◆ Extracted information
- - -

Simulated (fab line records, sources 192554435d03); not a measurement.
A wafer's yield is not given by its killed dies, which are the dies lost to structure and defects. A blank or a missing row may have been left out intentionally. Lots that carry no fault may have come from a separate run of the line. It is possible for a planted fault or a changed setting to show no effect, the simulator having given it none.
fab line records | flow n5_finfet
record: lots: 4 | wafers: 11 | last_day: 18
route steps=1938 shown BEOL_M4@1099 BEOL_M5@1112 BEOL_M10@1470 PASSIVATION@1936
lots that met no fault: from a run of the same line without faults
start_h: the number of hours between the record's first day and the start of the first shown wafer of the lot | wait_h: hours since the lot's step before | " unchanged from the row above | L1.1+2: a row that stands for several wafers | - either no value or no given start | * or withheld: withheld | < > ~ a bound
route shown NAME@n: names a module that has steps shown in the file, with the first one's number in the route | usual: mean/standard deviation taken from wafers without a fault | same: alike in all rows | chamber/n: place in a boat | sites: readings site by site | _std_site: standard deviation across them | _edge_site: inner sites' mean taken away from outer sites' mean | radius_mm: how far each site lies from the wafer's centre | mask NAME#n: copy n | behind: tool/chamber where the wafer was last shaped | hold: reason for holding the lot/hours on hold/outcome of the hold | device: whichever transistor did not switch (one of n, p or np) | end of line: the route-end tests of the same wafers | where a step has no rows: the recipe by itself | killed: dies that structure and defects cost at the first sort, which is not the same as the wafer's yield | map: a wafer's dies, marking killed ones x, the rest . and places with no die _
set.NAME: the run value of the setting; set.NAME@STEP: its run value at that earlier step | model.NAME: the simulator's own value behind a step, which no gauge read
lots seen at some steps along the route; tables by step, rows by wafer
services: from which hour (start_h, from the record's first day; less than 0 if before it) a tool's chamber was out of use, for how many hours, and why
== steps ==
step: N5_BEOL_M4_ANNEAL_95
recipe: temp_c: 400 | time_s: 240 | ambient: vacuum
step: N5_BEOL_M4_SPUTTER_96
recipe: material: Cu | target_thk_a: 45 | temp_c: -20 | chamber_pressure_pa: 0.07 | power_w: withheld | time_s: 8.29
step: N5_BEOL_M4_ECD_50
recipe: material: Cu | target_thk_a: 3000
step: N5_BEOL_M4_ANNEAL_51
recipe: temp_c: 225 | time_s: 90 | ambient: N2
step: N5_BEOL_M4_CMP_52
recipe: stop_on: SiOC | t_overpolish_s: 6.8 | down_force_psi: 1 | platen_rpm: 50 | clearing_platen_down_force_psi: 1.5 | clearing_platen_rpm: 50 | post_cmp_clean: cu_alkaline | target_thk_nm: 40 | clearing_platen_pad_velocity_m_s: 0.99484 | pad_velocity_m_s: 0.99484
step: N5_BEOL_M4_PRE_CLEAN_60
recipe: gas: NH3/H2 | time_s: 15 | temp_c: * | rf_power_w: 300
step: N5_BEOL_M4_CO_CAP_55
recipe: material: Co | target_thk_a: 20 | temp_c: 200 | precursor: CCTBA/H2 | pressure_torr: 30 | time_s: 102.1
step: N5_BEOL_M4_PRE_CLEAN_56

- - -

◆ Work item
Repeat, character for character, the lines of the material above from the line with "recipe: material: Cu | target_thk_a: 3000" through the line with "step: N5_BEOL_M4_CMP_52".

◆ Written answer
recipe: material: Cu | target_thk_a: 3000
step: N5_BEOL_M4_ANNEAL_51
recipe: temp_c: 225 | time_s: 90 | ambient: N2
step: N5_BEOL_M4_CMP_52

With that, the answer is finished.